*Requirement*: Transcribe the records below exactly.

*Records provided*:
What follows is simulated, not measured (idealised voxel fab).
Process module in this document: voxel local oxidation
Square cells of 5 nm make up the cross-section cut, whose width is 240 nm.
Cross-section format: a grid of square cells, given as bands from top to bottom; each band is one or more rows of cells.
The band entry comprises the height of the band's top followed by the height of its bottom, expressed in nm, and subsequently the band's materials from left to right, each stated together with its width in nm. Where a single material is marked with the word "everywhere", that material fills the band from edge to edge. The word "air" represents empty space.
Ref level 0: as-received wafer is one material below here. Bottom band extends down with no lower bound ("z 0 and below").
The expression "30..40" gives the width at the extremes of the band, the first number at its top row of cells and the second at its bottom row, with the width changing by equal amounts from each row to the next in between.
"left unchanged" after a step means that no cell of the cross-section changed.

*Response area*:
What follows is simulated, not measured (idealised voxel fab).
Process module in this document: voxel local oxidation
Square cells of 5 nm make up the cross-section cut, whose width is 240 nm.
Cross-section format: a grid of square cells, given as bands from top to bottom; each band is one or more rows of cells.
The band entry comprises the height of the band's top followed by the height of its bottom, expressed in nm, and subsequently the band's materials from left to right, each stated together with its width in nm. Where a single material is marked with the word "everywhere", that material fills the band from edge to edge. The word "air" represents empty space.
Ref level 0: as-received wafer is one material below here. Bottom band extends down with no lower bound ("z 0 and below").
The expression "30..40" gives the width at the extremes of the band, the first number at its top row of cells and the second at its bottom row, with the width changing by equal amounts from each row to the next in between.
"left unchanged" after a step means that no cell of the cross-section changed.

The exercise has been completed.